_Work item_
Give the records again, every one, exactly.

···

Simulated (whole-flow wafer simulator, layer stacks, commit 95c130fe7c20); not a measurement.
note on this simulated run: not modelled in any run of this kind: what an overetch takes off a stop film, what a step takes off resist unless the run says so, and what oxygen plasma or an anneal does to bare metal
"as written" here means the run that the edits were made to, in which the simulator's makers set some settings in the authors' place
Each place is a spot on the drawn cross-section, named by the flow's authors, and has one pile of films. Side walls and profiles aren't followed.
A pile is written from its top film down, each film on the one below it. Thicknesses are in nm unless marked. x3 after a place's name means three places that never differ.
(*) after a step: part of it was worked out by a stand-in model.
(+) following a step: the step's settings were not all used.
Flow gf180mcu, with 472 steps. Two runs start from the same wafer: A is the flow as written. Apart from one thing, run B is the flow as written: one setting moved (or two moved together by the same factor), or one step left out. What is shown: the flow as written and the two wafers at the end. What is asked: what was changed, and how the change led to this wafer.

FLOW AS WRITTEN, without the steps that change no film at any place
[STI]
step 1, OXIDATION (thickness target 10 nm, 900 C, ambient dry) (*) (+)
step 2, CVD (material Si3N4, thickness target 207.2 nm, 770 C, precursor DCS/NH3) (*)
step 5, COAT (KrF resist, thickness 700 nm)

···

_Problem solution_
Simulated (whole-flow wafer simulator, layer stacks, commit 95c130fe7c20); not a measurement.
note on this simulated run: not modelled in any run of this kind: what an overetch takes off a stop film, what a step takes off resist unless the run says so, and what oxygen plasma or an anneal does to bare metal
"as written" here means the run that the edits were made to, in which the simulator's makers set some settings in the authors' place
Each place is a spot on the drawn cross-section, named by the flow's authors, and has one pile of films. Side walls and profiles aren't followed.
A pile is written from its top film down, each film on the one below it. Thicknesses are in nm unless marked. x3 after a place's name means three places that never differ.
(*) after a step: part of it was worked out by a stand-in model.
(+) following a step: the step's settings were not all used.
Flow gf180mcu, with 472 steps. Two runs start from the same wafer: A is the flow as written. Apart from one thing, run B is the flow as written: one setting moved (or two moved together by the same factor), or one step left out. What is shown: the flow as written and the two wafers at the end. What is asked: what was changed, and how the change led to this wafer.

FLOW AS WRITTEN, without the steps that change no film at any place
[STI]
step 1, OXIDATION (thickness target 10 nm, 900 C, ambient dry) (*) (+)
step 2, CVD (material Si3N4, thickness target 207.2 nm, 770 C, precursor DCS/NH3) (*)
step 5, COAT (KrF resist, thickness 700 nm)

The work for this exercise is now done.